● PROVIDED INFORMATION:
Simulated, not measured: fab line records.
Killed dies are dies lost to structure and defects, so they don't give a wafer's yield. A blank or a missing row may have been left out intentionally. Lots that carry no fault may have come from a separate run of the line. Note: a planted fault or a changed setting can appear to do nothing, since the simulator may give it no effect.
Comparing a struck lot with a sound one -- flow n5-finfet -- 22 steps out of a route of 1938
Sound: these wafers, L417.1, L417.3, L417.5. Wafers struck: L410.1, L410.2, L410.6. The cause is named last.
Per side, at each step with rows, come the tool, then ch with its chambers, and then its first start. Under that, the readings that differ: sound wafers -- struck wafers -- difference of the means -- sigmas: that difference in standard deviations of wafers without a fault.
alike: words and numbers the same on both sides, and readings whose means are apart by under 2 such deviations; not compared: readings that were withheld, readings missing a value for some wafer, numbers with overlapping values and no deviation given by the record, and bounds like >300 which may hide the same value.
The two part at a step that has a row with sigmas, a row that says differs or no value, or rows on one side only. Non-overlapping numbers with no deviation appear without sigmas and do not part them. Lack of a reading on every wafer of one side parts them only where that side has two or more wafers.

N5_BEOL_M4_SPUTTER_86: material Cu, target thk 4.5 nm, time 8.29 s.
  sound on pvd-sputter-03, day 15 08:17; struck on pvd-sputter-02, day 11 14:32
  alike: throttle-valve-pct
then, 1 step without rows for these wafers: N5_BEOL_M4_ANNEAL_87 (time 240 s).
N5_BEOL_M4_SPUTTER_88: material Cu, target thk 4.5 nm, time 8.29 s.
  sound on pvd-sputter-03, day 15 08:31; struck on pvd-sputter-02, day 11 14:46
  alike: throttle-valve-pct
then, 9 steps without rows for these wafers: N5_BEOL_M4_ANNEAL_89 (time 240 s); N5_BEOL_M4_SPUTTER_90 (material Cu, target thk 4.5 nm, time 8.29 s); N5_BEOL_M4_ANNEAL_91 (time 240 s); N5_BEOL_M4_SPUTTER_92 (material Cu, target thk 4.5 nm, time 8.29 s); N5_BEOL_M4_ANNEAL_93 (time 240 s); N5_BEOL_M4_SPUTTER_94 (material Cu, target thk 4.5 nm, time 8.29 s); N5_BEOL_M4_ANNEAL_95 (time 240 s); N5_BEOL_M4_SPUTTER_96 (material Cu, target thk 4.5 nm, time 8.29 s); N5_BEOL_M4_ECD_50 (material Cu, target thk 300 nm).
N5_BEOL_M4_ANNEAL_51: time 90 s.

● WORK ORDER: I'd like the lines above from the one with "Comparing a struck" up to and including the one with "Per side, at" copied exactly, with no other lines.

● ANSWER BOX:
Comparing a struck lot with a sound one -- flow n5-finfet -- 22 steps out of a route of 1938
Sound: these wafers, L417.1, L417.3, L417.5. Wafers struck: L410.1, L410.2, L410.6. The cause is named last.
Per side, at each step with rows, come the tool, then ch with its chambers, and then its first start. Under that, the readings that differ: sound wafers -- struck wafers -- difference of the means -- sigmas: that difference in standard deviations of wafers without a fault.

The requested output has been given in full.